——

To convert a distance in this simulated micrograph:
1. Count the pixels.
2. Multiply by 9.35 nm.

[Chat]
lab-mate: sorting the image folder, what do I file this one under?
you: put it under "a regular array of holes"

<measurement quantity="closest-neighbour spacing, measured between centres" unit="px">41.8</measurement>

——

Activity:
Return all of the data precisely as it appears.

Exercise answer:
To convert a distance in this simulated micrograph:
1. Count the pixels.
2. Multiply by 9.35 nm.

[Chat]
lab-mate: sorting the image folder, what do I file this one under?
you: put it under "a regular array of holes"

<measurement quantity="closest-neighbour spacing, measured between centres" unit="px">41.8</measurement>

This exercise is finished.